Starting at the line that holds "Unlogged tool condition: liquid" and stopping at the line that holds "temperature setpoint of the liquid (K): at", restate the records below word for word, with both of those lines included.

#### Data under study

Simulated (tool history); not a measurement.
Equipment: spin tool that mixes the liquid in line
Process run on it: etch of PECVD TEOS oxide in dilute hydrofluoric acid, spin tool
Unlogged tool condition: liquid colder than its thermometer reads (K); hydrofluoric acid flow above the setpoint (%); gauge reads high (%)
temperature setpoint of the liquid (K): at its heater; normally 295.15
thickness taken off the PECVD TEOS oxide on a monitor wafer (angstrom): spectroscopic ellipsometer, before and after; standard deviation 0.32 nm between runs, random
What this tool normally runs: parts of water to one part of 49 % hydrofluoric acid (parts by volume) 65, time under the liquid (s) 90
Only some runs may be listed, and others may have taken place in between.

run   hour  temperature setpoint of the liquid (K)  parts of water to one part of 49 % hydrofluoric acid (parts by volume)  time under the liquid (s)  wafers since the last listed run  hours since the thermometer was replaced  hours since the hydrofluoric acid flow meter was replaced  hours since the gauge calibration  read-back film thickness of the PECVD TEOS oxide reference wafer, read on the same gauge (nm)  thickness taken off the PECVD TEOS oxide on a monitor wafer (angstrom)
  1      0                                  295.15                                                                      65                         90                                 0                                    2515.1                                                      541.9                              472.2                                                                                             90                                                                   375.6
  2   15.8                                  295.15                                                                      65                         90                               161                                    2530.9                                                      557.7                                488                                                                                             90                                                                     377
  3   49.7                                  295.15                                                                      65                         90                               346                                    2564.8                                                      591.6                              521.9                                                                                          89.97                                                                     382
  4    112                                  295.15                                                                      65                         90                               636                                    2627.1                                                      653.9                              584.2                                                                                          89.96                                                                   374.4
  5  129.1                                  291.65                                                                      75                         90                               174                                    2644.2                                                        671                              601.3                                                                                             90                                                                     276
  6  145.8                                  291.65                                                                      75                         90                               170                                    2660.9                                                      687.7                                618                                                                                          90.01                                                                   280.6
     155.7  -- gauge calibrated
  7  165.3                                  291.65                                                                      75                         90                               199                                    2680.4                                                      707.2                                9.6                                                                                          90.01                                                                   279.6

########

Expected answer:
Unlogged tool condition: liquid colder than its thermometer reads (K); hydrofluoric acid flow above the setpoint (%); gauge reads high (%)
temperature setpoint of the liquid (K): at its heater; normally 295.15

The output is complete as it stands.